RECORD EXTRACTS —
↓↓↓

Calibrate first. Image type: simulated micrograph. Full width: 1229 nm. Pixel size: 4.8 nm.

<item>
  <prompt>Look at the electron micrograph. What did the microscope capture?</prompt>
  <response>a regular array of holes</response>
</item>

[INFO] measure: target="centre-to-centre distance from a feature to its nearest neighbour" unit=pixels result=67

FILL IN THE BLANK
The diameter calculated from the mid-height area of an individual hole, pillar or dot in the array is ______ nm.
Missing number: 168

↑↑↑

BRIEF — All lines of the data above must be repeated exactly.

ANSWER AREA —
Calibrate first. Image type: simulated micrograph. Full width: 1229 nm. Pixel size: 4.8 nm.

<item>
  <prompt>Look at the electron micrograph. What did the microscope capture?</prompt>
  <response>a regular array of holes</response>
</item>

[INFO] measure: target="centre-to-centre distance from a feature to its nearest neighbour" unit=pixels result=67

FILL IN THE BLANK
The diameter calculated from the mid-height area of an individual hole, pillar or dot in the array is ______ nm.
Missing number: 168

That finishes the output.